----------

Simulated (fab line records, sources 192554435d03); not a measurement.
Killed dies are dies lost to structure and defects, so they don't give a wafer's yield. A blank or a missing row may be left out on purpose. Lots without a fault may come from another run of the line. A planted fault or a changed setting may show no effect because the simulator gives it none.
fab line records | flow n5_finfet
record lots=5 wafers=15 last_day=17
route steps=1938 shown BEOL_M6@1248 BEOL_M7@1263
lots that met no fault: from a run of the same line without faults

----------

Write the entries out once more, exactly as they appear.

### Worked solution:
Simulated (fab line records, sources 192554435d03); not a measurement.
Killed dies are dies lost to structure and defects, so they don't give a wafer's yield. A blank or a missing row may be left out on purpose. Lots without a fault may come from another run of the line. A planted fault or a changed setting may show no effect because the simulator gives it none.
fab line records | flow n5_finfet
record lots=5 wafers=15 last_day=17
route steps=1938 shown BEOL_M6@1248 BEOL_M7@1263
lots that met no fault: from a run of the same line without faults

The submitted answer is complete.